[Activity]
Reproduce each entry below in full, exactly as it was given.

[The data]
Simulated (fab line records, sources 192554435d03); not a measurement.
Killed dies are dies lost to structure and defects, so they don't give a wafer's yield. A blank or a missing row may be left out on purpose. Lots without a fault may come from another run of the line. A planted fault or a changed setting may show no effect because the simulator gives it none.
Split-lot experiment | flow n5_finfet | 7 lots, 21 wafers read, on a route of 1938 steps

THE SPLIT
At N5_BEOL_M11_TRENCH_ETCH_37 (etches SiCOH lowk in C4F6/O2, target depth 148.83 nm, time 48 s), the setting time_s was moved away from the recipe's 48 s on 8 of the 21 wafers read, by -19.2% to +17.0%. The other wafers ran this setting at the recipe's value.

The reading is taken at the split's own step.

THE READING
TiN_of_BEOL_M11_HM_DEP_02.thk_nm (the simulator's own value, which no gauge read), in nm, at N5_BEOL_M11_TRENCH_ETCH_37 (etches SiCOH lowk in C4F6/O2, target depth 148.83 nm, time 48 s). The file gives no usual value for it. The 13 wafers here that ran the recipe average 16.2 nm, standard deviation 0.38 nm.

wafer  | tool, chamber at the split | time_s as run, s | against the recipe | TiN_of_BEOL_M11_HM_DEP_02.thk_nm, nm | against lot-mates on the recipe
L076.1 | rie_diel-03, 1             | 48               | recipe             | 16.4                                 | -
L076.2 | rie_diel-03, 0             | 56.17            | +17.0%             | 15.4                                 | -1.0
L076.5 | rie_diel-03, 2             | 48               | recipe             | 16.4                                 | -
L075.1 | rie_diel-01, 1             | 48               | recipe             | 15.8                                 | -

[Your solution]
Simulated (fab line records, sources 192554435d03); not a measurement.
Killed dies are dies lost to structure and defects, so they don't give a wafer's yield. A blank or a missing row may be left out on purpose. Lots without a fault may come from another run of the line. A planted fault or a changed setting may show no effect because the simulator gives it none.
Split-lot experiment | flow n5_finfet | 7 lots, 21 wafers read, on a route of 1938 steps

THE SPLIT
At N5_BEOL_M11_TRENCH_ETCH_37 (etches SiCOH lowk in C4F6/O2, target depth 148.83 nm, time 48 s), the setting time_s was moved away from the recipe's 48 s on 8 of the 21 wafers read, by -19.2% to +17.0%. The other wafers ran this setting at the recipe's value.

The reading is taken at the split's own step.

THE READING
TiN_of_BEOL_M11_HM_DEP_02.thk_nm (the simulator's own value, which no gauge read), in nm, at N5_BEOL_M11_TRENCH_ETCH_37 (etches SiCOH lowk in C4F6/O2, target depth 148.83 nm, time 48 s). The file gives no usual value for it. The 13 wafers here that ran the recipe average 16.2 nm, standard deviation 0.38 nm.

wafer  | tool, chamber at the split | time_s as run, s | against the recipe | TiN_of_BEOL_M11_HM_DEP_02.thk_nm, nm | against lot-mates on the recipe
L076.1 | rie_diel-03, 1             | 48               | recipe             | 16.4                                 | -
L076.2 | rie_diel-03, 0             | 56.17            | +17.0%             | 15.4                                 | -1.0
L076.5 | rie_diel-03, 2             | 48               | recipe             | 16.4                                 | -
L075.1 | rie_diel-01, 1             | 48               | recipe             | 15.8                                 | -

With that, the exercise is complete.